» Work instruction
Up to and including the line containing "day 29 23:56", set down each line of the entries below exactly, starting from the first, and leave out the rest.

•••••
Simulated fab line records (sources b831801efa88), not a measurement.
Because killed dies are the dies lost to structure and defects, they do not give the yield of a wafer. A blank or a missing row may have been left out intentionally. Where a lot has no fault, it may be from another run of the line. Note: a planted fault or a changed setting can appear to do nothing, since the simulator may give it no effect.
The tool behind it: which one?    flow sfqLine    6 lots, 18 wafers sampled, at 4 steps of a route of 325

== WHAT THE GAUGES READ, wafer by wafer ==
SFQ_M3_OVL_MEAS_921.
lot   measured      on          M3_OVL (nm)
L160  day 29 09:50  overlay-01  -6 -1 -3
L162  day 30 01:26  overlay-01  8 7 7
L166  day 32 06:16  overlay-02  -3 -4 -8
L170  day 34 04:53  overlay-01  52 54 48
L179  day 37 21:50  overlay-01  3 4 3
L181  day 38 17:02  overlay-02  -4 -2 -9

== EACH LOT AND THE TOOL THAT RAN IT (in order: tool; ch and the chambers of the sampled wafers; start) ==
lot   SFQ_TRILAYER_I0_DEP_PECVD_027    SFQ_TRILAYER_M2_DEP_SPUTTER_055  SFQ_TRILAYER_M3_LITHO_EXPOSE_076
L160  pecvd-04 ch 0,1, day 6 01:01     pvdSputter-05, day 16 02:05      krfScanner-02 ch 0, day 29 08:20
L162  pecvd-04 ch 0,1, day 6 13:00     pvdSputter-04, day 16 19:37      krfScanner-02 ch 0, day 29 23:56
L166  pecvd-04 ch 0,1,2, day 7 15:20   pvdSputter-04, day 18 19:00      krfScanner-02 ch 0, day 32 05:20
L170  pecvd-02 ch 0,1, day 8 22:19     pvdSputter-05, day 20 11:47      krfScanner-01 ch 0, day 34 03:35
•••••

» Task output
Simulated fab line records (sources b831801efa88), not a measurement.
Because killed dies are the dies lost to structure and defects, they do not give the yield of a wafer. A blank or a missing row may have been left out intentionally. Where a lot has no fault, it may be from another run of the line. Note: a planted fault or a changed setting can appear to do nothing, since the simulator may give it no effect.
The tool behind it: which one?    flow sfqLine    6 lots, 18 wafers sampled, at 4 steps of a route of 325

== WHAT THE GAUGES READ, wafer by wafer ==
SFQ_M3_OVL_MEAS_921.
lot   measured      on          M3_OVL (nm)
L160  day 29 09:50  overlay-01  -6 -1 -3
L162  day 30 01:26  overlay-01  8 7 7
L166  day 32 06:16  overlay-02  -3 -4 -8
L170  day 34 04:53  overlay-01  52 54 48
L179  day 37 21:50  overlay-01  3 4 3
L181  day 38 17:02  overlay-02  -4 -2 -9

== EACH LOT AND THE TOOL THAT RAN IT (in order: tool; ch and the chambers of the sampled wafers; start) ==
lot   SFQ_TRILAYER_I0_DEP_PECVD_027    SFQ_TRILAYER_M2_DEP_SPUTTER_055  SFQ_TRILAYER_M3_LITHO_EXPOSE_076
L160  pecvd-04 ch 0,1, day 6 01:01     pvdSputter-05, day 16 02:05      krfScanner-02 ch 0, day 29 08:20
L162  pecvd-04 ch 0,1, day 6 13:00     pvdSputter-04, day 16 19:37      krfScanner-02 ch 0, day 29 23:56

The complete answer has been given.